> Action item: After repeating the line containing "depicts: one or a few lines or trenches", stop; until then, repeat each line of the listing below exactly, starting with the first.

> Excerpted records:
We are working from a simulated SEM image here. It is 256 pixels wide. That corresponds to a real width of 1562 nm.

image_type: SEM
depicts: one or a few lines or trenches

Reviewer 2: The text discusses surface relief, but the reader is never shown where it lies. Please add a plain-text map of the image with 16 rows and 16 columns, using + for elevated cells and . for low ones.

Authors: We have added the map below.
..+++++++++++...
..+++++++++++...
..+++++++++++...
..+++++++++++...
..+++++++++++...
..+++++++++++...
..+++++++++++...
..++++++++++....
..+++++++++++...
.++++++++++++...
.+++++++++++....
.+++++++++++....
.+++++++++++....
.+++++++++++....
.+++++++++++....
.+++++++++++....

> Reply:
We are working from a simulated SEM image here. It is 256 pixels wide. That corresponds to a real width of 1562 nm.

image_type: SEM
depicts: one or a few lines or trenches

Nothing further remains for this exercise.